» Work instruction
Starting at the top of the data and ending with the line that holds "Given before the", transcribe each line exactly; include both ends.

» Provided records
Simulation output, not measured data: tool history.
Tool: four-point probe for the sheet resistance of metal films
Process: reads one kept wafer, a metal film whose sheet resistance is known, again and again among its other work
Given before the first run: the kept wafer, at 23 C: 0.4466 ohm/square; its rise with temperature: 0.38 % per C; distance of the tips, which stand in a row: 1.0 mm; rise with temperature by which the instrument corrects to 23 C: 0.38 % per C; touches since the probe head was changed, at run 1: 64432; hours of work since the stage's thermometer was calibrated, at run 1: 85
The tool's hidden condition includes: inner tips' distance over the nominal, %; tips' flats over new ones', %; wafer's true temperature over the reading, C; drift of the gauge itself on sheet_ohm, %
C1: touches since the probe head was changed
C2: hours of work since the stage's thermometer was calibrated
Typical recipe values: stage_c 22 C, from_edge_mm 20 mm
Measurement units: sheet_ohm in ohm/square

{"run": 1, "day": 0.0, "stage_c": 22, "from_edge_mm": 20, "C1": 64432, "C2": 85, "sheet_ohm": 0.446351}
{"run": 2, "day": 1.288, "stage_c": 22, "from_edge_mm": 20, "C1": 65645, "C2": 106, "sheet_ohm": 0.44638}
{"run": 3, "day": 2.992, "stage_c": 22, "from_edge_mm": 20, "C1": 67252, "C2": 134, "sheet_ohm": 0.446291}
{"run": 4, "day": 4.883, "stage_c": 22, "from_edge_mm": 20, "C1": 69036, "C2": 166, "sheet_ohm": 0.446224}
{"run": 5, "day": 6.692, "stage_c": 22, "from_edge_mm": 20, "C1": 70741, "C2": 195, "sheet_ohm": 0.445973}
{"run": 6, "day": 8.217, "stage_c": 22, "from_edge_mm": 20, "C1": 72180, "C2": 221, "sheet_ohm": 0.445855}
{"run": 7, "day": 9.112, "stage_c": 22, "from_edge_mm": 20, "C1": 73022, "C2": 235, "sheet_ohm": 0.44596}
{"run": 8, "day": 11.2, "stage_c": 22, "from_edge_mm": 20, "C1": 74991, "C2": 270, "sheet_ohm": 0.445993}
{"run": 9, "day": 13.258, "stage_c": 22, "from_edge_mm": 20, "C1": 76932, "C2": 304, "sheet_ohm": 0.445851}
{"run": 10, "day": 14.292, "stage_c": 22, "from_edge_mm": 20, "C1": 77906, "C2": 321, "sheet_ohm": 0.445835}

» Response box
Simulation output, not measured data: tool history.
Tool: four-point probe for the sheet resistance of metal films
Process: reads one kept wafer, a metal film whose sheet resistance is known, again and again among its other work
Given before the first run: the kept wafer, at 23 C: 0.4466 ohm/square; its rise with temperature: 0.38 % per C; distance of the tips, which stand in a row: 1.0 mm; rise with temperature by which the instrument corrects to 23 C: 0.38 % per C; touches since the probe head was changed, at run 1: 64432; hours of work since the stage's thermometer was calibrated, at run 1: 85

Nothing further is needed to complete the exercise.